● **DATA SECTION**
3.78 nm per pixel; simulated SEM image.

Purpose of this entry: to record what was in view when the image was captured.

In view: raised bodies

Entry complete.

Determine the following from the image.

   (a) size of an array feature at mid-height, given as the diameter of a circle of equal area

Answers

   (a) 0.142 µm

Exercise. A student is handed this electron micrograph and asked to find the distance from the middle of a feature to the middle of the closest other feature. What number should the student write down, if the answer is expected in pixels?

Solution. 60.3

● **TASK ITEM**
Every entry above should be given again exactly as shown.

● **PROBLEM SOLUTION**
3.78 nm per pixel; simulated SEM image.

Purpose of this entry: to record what was in view when the image was captured.

In view: raised bodies

Entry complete.

Determine the following from the image.

   (a) size of an array feature at mid-height, given as the diameter of a circle of equal area

Answers

   (a) 0.142 µm

Exercise. A student is handed this electron micrograph and asked to find the distance from the middle of a feature to the middle of the closest other feature. What number should the student write down, if the answer is expected in pixels?

Solution. 60.3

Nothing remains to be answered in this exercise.